WORK INSTRUCTION:
Under this line are the records; write out word for word the part that begins at the line containing "Top, bottom (nm), then" and ends at the line containing "It should be noted that, on", and no more.

DATASET CONTENT:
---*---

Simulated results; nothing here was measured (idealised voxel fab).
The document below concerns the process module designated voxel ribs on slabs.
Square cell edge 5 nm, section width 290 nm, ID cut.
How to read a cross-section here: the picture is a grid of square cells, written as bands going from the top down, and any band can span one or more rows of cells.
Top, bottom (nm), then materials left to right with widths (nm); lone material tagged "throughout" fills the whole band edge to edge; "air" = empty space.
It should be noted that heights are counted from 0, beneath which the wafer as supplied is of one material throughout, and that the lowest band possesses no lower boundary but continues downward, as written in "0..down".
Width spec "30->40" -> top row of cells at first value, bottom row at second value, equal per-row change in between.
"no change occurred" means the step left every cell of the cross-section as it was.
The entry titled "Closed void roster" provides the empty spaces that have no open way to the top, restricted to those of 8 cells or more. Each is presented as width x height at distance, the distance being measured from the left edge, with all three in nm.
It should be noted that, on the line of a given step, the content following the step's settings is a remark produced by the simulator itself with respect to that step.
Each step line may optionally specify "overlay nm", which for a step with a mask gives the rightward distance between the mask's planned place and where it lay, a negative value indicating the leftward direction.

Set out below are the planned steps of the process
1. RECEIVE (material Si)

---*---

ANSWER SECTION:
Top, bottom (nm), then materials left to right with widths (nm); lone material tagged "throughout" fills the whole band edge to edge; "air" = empty space.
It should be noted that heights are counted from 0, beneath which the wafer as supplied is of one material throughout, and that the lowest band possesses no lower boundary but continues downward, as written in "0..down".
Width spec "30->40" -> top row of cells at first value, bottom row at second value, equal per-row change in between.
"no change occurred" means the step left every cell of the cross-section as it was.
The entry titled "Closed void roster" provides the empty spaces that have no open way to the top, restricted to those of 8 cells or more. Each is presented as width x height at distance, the distance being measured from the left edge, with all three in nm.
It should be noted that, on the line of a given step, the content following the step's settings is a remark produced by the simulator itself with respect to that step.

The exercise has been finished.